DATASET RECORDS -
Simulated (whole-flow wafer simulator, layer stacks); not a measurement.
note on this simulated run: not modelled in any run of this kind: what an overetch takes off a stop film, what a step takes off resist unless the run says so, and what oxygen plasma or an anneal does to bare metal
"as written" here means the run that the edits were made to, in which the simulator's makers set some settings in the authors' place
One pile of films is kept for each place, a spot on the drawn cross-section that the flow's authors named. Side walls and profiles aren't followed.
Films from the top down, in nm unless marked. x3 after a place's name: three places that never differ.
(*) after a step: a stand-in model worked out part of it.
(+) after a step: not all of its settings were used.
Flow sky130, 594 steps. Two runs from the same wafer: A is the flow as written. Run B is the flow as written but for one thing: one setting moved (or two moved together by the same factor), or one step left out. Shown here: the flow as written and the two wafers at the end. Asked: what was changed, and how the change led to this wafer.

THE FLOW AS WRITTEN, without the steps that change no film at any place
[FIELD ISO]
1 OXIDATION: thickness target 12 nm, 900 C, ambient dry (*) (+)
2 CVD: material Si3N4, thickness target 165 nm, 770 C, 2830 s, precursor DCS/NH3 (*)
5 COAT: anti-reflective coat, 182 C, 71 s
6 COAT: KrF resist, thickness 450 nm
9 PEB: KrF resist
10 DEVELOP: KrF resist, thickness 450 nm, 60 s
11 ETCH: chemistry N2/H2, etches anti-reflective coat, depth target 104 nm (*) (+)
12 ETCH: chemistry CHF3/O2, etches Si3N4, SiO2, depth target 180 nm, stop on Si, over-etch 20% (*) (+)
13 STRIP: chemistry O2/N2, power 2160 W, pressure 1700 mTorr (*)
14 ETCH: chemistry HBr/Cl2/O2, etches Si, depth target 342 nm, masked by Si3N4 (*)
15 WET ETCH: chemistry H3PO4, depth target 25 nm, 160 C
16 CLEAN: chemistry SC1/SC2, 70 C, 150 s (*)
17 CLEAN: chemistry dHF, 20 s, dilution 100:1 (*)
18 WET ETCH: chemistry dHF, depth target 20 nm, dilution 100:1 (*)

WORK REQUEST - From the records above, give again exactly the lines running from the line with "[FIELD ISO]" to the line with "17 CLEAN: chemistry", inclusive.

EXERCISE RESPONSE -
[FIELD ISO]
1 OXIDATION: thickness target 12 nm, 900 C, ambient dry (*) (+)
2 CVD: material Si3N4, thickness target 165 nm, 770 C, 2830 s, precursor DCS/NH3 (*)
5 COAT: anti-reflective coat, 182 C, 71 s
6 COAT: KrF resist, thickness 450 nm
9 PEB: KrF resist
10 DEVELOP: KrF resist, thickness 450 nm, 60 s
11 ETCH: chemistry N2/H2, etches anti-reflective coat, depth target 104 nm (*) (+)
12 ETCH: chemistry CHF3/O2, etches Si3N4, SiO2, depth target 180 nm, stop on Si, over-etch 20% (*) (+)
13 STRIP: chemistry O2/N2, power 2160 W, pressure 1700 mTorr (*)
14 ETCH: chemistry HBr/Cl2/O2, etches Si, depth target 342 nm, masked by Si3N4 (*)
15 WET ETCH: chemistry H3PO4, depth target 25 nm, 160 C
16 CLEAN: chemistry SC1/SC2, 70 C, 150 s (*)
17 CLEAN: chemistry dHF, 20 s, dilution 100:1 (*)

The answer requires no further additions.